Raw data >>
============================================================

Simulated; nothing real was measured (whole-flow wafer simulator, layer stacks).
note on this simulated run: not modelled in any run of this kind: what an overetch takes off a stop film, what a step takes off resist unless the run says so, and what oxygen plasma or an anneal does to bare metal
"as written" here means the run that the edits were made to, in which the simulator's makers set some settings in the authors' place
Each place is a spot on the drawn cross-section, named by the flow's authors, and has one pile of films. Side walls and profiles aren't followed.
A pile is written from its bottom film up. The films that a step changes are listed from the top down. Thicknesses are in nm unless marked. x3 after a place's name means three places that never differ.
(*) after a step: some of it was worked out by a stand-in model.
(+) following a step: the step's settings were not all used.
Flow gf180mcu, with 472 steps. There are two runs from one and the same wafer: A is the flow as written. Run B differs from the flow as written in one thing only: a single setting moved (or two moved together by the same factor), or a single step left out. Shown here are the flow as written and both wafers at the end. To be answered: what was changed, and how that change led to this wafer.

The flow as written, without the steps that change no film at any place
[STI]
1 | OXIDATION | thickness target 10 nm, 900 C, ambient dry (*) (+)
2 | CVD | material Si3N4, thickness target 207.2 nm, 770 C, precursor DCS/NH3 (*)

============================================================

Give again, word for word, every line of the listing above from the one with "Flow gf180mcu, with" to the one with "1 | OXIDATION", both inclusive, and nothing beyond them.

Answer box >>
Flow gf180mcu, with 472 steps. There are two runs from one and the same wafer: A is the flow as written. Run B differs from the flow as written in one thing only: a single setting moved (or two moved together by the same factor), or a single step left out. Shown here are the flow as written and both wafers at the end. To be answered: what was changed, and how that change led to this wafer.

The flow as written, without the steps that change no film at any place
[STI]
1 | OXIDATION | thickness target 10 nm, 900 C, ambient dry (*) (+)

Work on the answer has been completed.